◆ **Brief**: Copy out the entries below exactly as they stand, but only from the line containing "lot.wafer=L077.2+3+4 tool=litho_track-01 chamber=0" through the line containing "lot.wafer=L080.3+5+6 tool=litho_track-04 chamber=0".

══ Records supplied
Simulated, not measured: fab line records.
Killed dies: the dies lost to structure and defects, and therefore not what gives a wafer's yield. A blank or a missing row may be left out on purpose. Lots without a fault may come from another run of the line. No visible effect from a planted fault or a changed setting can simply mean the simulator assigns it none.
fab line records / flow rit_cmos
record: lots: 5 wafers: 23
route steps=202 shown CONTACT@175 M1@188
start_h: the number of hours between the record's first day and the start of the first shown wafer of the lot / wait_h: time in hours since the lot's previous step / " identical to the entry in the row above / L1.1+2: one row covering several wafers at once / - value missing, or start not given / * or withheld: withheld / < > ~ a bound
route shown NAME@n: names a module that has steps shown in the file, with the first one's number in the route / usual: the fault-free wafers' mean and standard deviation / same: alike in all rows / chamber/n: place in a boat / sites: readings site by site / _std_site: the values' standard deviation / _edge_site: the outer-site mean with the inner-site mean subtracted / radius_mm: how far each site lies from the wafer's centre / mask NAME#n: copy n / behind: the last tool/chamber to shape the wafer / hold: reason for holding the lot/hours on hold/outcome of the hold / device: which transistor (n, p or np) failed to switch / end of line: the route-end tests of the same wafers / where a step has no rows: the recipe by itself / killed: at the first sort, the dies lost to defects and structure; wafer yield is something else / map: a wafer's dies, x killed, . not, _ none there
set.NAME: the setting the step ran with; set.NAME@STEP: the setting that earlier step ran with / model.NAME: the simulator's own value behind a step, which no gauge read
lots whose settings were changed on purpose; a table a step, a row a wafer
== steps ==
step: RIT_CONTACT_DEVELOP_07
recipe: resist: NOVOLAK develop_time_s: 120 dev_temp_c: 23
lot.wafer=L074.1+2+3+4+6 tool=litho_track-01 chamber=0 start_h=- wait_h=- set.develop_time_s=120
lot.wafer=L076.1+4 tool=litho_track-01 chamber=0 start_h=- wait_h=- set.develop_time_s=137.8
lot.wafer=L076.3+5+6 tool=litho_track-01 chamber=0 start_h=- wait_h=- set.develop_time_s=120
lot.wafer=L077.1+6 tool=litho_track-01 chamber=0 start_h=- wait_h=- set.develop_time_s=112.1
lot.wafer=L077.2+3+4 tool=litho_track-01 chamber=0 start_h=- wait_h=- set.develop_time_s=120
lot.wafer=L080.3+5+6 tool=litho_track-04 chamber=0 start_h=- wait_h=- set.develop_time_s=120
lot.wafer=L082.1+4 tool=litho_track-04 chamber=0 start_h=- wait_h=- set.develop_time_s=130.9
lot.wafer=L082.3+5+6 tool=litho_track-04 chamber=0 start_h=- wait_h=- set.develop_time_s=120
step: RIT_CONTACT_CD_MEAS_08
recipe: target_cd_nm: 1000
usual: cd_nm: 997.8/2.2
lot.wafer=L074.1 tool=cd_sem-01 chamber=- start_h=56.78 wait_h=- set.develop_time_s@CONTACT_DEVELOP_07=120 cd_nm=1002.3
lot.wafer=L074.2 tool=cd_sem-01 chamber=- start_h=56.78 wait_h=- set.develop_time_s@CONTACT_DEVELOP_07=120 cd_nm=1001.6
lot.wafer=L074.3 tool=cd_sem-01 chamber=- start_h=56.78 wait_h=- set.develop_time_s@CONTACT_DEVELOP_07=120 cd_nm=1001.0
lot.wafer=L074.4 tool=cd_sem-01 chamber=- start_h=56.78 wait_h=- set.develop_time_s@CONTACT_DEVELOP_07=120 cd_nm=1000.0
════

◆ **Exercise output**:
lot.wafer=L077.2+3+4 tool=litho_track-01 chamber=0 start_h=- wait_h=- set.develop_time_s=120
lot.wafer=L080.3+5+6 tool=litho_track-04 chamber=0 start_h=- wait_h=- set.develop_time_s=120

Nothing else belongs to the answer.